### [TASK ITEM]
The lines wanted run from the first one below through the one with "Each place is". Return them exactly.

### [DATASET EXCERPTS]
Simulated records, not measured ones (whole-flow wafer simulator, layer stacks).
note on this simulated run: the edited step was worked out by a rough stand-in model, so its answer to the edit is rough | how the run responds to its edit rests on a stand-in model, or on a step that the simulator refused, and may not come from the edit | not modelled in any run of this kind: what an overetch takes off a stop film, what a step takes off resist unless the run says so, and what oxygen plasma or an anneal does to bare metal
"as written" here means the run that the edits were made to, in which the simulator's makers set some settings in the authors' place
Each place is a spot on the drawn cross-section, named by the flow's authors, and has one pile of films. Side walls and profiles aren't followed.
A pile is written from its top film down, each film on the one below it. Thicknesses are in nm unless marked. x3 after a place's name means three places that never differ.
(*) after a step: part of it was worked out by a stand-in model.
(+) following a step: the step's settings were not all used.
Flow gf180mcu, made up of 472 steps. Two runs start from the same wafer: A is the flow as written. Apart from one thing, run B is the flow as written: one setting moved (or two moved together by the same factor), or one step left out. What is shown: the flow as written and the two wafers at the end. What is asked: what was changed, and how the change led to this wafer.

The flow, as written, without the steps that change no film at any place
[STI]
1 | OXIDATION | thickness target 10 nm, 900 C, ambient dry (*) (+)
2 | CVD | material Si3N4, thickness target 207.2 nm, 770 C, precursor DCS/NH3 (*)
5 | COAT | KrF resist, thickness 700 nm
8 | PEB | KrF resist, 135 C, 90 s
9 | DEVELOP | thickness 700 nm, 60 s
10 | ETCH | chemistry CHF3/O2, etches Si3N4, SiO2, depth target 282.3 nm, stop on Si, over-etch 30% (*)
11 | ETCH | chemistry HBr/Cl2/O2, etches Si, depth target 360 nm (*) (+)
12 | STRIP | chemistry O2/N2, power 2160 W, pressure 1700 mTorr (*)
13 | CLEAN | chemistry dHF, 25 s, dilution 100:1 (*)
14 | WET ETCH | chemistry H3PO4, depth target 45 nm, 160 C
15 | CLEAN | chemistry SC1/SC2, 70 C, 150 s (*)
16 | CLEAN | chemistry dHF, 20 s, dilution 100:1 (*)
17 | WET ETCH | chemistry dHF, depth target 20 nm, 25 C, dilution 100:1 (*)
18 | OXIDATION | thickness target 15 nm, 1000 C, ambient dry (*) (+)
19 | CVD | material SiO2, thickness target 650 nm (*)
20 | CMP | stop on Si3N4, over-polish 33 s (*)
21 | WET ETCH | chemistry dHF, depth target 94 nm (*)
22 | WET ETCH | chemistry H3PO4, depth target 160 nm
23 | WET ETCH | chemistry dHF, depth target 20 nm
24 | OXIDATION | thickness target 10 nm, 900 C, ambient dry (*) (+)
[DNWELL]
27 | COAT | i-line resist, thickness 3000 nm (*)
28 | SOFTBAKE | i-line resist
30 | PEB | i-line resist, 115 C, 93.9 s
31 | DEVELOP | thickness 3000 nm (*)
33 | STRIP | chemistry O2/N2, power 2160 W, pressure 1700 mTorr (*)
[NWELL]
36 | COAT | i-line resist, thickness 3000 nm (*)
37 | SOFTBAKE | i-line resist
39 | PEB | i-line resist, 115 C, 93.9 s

### [EXERCISE OUTPUT]
Simulated records, not measured ones (whole-flow wafer simulator, layer stacks).
note on this simulated run: the edited step was worked out by a rough stand-in model, so its answer to the edit is rough | how the run responds to its edit rests on a stand-in model, or on a step that the simulator refused, and may not come from the edit | not modelled in any run of this kind: what an overetch takes off a stop film, what a step takes off resist unless the run says so, and what oxygen plasma or an anneal does to bare metal
"as written" here means the run that the edits were made to, in which the simulator's makers set some settings in the authors' place
Each place is a spot on the drawn cross-section, named by the flow's authors, and has one pile of films. Side walls and profiles aren't followed.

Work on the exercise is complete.